* [RAW DATA]:
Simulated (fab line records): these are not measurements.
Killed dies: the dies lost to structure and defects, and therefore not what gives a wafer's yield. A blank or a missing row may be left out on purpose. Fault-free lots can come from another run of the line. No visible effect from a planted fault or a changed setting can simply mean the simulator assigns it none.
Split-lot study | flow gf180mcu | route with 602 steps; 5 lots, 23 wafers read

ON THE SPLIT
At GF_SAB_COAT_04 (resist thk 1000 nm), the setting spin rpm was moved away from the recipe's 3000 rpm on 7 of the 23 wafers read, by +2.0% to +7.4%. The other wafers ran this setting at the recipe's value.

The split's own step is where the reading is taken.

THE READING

* [WORK ITEM]:
Nothing may be left out. Retype all the entries exactly.

* [EXPECTED ANSWER]:
Simulated (fab line records): these are not measurements.
Killed dies: the dies lost to structure and defects, and therefore not what gives a wafer's yield. A blank or a missing row may be left out on purpose. Fault-free lots can come from another run of the line. No visible effect from a planted fault or a changed setting can simply mean the simulator assigns it none.
Split-lot study | flow gf180mcu | route with 602 steps; 5 lots, 23 wafers read

ON THE SPLIT
At GF_SAB_COAT_04 (resist thk 1000 nm), the setting spin rpm was moved away from the recipe's 3000 rpm on 7 of the 23 wafers read, by +2.0% to +7.4%. The other wafers ran this setting at the recipe's value.

The split's own step is where the reading is taken.

THE READING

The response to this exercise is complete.